## Requirement
The reply should hold every line of the data, unchanged and complete.

++++++++

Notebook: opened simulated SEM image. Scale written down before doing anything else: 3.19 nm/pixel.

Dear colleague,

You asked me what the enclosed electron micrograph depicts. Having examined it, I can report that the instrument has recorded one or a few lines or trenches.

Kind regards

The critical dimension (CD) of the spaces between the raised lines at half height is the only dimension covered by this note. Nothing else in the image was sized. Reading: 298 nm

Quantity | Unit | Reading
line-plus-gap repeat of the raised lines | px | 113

++++++++

## Exercise solution
Notebook: opened simulated SEM image. Scale written down before doing anything else: 3.19 nm/pixel.

Dear colleague,

You asked me what the enclosed electron micrograph depicts. Having examined it, I can report that the instrument has recorded one or a few lines or trenches.

Kind regards

The critical dimension (CD) of the spaces between the raised lines at half height is the only dimension covered by this note. Nothing else in the image was sized. Reading: 298 nm

Quantity | Unit | Reading
line-plus-gap repeat of the raised lines | px | 113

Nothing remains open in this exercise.